WORK ITEM: Below is a listing. Quote from it, exactly, the lines from the one containing "FLOW AS WRITTEN, steps 1 to 150 alone" down to the one containing "step 19, CLEAN (chemistry SPM, 600 s)", both ends included, and nothing else.

LISTED ENTRIES:
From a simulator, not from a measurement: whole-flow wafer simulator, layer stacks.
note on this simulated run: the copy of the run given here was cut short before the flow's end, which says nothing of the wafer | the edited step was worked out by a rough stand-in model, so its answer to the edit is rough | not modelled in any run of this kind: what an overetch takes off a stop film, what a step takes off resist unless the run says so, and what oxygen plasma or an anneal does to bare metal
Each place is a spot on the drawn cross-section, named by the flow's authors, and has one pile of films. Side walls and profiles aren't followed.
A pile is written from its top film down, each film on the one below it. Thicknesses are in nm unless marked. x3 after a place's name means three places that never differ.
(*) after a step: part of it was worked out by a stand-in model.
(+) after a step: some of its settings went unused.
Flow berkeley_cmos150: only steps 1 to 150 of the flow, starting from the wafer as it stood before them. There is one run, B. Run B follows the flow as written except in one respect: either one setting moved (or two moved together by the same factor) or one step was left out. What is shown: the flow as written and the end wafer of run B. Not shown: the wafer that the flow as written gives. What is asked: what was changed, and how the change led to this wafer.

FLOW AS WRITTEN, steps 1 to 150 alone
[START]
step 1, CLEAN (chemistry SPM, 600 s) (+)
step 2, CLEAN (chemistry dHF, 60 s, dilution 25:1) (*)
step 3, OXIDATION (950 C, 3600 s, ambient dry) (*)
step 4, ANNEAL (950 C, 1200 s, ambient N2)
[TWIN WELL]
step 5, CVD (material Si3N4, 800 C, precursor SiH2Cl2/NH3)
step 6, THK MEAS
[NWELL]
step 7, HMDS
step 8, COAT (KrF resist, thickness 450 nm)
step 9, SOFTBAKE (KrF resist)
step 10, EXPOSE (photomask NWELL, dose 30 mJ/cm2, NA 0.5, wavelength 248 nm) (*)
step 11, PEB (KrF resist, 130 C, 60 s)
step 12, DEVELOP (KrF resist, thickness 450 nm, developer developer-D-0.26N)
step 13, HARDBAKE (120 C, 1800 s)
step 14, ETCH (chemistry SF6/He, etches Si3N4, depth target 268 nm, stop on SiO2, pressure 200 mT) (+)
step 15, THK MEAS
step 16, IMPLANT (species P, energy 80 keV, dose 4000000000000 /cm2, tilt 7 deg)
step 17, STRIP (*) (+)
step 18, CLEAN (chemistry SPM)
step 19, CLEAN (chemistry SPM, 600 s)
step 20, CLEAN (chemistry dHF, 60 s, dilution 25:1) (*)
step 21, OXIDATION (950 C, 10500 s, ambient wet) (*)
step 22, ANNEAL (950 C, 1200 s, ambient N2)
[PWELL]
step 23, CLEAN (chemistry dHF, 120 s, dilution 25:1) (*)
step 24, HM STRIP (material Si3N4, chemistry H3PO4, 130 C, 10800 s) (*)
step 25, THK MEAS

WRITTEN REPLY:
FLOW AS WRITTEN, steps 1 to 150 alone
[START]
step 1, CLEAN (chemistry SPM, 600 s) (+)
step 2, CLEAN (chemistry dHF, 60 s, dilution 25:1) (*)
step 3, OXIDATION (950 C, 3600 s, ambient dry) (*)
step 4, ANNEAL (950 C, 1200 s, ambient N2)
[TWIN WELL]
step 5, CVD (material Si3N4, 800 C, precursor SiH2Cl2/NH3)
step 6, THK MEAS
[NWELL]
step 7, HMDS
step 8, COAT (KrF resist, thickness 450 nm)
step 9, SOFTBAKE (KrF resist)
step 10, EXPOSE (photomask NWELL, dose 30 mJ/cm2, NA 0.5, wavelength 248 nm) (*)
step 11, PEB (KrF resist, 130 C, 60 s)
step 12, DEVELOP (KrF resist, thickness 450 nm, developer developer-D-0.26N)
step 13, HARDBAKE (120 C, 1800 s)
step 14, ETCH (chemistry SF6/He, etches Si3N4, depth target 268 nm, stop on SiO2, pressure 200 mT) (+)
step 15, THK MEAS
step 16, IMPLANT (species P, energy 80 keV, dose 4000000000000 /cm2, tilt 7 deg)
step 17, STRIP (*) (+)
step 18, CLEAN (chemistry SPM)
step 19, CLEAN (chemistry SPM, 600 s)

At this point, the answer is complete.